════

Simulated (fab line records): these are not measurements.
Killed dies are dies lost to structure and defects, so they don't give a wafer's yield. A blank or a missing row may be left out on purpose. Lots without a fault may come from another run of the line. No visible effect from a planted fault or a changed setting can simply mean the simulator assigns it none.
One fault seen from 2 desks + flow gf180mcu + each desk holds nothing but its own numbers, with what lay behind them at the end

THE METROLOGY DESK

════

-- TASK ITEM --
Please repeat the material above word for word.

-- ANSWER BOX --
Simulated (fab line records): these are not measurements.
Killed dies are dies lost to structure and defects, so they don't give a wafer's yield. A blank or a missing row may be left out on purpose. Lots without a fault may come from another run of the line. No visible effect from a planted fault or a changed setting can simply mean the simulator assigns it none.
One fault seen from 2 desks + flow gf180mcu + each desk holds nothing but its own numbers, with what lay behind them at the end

THE METROLOGY DESK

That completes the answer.